[Work instruction] A verbatim reproduction of the lines below, from the line containing "(*) after a" through the line containing "(+) after a", both ends included, is the whole required output.

[Dataset]
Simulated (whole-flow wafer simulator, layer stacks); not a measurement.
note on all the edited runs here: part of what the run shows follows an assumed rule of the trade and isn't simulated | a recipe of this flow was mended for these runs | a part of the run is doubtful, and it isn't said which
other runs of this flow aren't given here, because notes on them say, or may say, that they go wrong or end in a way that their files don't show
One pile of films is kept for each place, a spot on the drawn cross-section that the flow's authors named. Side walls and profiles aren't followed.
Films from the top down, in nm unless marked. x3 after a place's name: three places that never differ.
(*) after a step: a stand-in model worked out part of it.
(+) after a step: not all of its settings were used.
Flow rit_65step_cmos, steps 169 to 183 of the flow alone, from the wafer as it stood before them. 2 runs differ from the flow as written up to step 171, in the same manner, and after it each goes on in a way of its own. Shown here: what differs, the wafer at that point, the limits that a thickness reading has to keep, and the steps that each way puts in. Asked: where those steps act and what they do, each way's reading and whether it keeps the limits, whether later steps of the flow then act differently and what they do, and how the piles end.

[Solution]
(*) after a step: a stand-in model worked out part of it.
(+) after a step: not all of its settings were used.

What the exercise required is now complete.